Exercise - Beginning with the first line and ending with the one containing "Cross-section, as written", copy the lines of the listing below exactly; omit everything else.

---+---

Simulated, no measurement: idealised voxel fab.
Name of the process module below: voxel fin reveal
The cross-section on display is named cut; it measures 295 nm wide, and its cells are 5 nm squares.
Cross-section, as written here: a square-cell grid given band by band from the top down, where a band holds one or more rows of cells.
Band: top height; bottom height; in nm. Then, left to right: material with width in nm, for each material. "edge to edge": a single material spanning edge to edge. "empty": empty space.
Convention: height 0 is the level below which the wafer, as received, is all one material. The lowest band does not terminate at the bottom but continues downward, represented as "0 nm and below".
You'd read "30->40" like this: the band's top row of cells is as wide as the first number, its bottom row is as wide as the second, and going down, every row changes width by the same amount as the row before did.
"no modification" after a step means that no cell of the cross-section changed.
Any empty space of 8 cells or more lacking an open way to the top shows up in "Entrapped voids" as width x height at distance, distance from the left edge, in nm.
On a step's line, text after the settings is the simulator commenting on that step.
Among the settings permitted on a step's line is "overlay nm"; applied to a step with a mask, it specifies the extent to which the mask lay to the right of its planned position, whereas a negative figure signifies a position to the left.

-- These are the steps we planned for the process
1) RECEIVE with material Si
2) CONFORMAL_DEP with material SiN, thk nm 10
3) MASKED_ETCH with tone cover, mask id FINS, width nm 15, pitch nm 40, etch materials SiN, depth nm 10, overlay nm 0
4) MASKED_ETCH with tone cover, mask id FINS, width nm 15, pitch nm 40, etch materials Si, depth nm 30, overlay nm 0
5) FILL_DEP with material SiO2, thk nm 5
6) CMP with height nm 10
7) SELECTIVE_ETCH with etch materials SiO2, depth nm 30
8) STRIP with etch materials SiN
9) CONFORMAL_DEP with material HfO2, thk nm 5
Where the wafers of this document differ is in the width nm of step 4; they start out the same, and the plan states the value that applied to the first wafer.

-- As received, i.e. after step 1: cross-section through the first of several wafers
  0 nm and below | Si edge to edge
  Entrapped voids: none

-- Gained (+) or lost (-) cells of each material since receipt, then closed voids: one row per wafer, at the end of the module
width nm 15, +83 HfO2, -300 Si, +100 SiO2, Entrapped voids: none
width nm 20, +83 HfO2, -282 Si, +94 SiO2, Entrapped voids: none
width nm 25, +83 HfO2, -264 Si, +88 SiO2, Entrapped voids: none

---+---

Response -
Simulated, no measurement: idealised voxel fab.
Name of the process module below: voxel fin reveal
The cross-section on display is named cut; it measures 295 nm wide, and its cells are 5 nm squares.
Cross-section, as written here: a square-cell grid given band by band from the top down, where a band holds one or more rows of cells.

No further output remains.